◆ WORK TASK ◆
Down to the last character, repeat the entries beneath this task.

----------------------------------------

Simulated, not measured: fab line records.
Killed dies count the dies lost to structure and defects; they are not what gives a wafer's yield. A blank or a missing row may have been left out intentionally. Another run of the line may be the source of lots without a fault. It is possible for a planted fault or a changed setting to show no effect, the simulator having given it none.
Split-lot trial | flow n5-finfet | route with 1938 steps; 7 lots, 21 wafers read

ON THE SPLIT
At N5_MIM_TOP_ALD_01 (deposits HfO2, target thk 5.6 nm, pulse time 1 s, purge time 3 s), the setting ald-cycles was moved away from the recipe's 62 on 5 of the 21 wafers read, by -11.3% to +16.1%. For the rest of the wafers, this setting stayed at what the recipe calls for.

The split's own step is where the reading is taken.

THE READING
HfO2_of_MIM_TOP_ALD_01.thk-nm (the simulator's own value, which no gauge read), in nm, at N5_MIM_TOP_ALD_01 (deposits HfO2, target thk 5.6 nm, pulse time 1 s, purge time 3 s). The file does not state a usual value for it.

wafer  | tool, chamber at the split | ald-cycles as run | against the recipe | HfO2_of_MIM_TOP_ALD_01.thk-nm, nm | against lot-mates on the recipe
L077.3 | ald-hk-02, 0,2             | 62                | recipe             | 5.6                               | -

----------------------------------------

◆ EXERCISE SOLUTION ◆
Simulated, not measured: fab line records.
Killed dies count the dies lost to structure and defects; they are not what gives a wafer's yield. A blank or a missing row may have been left out intentionally. Another run of the line may be the source of lots without a fault. It is possible for a planted fault or a changed setting to show no effect, the simulator having given it none.
Split-lot trial | flow n5-finfet | route with 1938 steps; 7 lots, 21 wafers read

ON THE SPLIT
At N5_MIM_TOP_ALD_01 (deposits HfO2, target thk 5.6 nm, pulse time 1 s, purge time 3 s), the setting ald-cycles was moved away from the recipe's 62 on 5 of the 21 wafers read, by -11.3% to +16.1%. For the rest of the wafers, this setting stayed at what the recipe calls for.

The split's own step is where the reading is taken.

THE READING
HfO2_of_MIM_TOP_ALD_01.thk-nm (the simulator's own value, which no gauge read), in nm, at N5_MIM_TOP_ALD_01 (deposits HfO2, target thk 5.6 nm, pulse time 1 s, purge time 3 s). The file does not state a usual value for it.

wafer  | tool, chamber at the split | ald-cycles as run | against the recipe | HfO2_of_MIM_TOP_ALD_01.thk-nm, nm | against lot-mates on the recipe
L077.3 | ald-hk-02, 0,2             | 62                | recipe             | 5.6                               | -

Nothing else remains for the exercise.